◆ **REQUIREMENT**
Starting from the first line, set down the entire listing exactly.

◆ **SOURCE INFORMATION**
::::
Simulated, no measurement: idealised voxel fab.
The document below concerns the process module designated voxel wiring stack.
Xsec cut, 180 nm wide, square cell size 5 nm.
::::

◆ **EXERCISE SOLUTION**
Simulated, no measurement: idealised voxel fab.
The document below concerns the process module designated voxel wiring stack.
Xsec cut, 180 nm wide, square cell size 5 nm.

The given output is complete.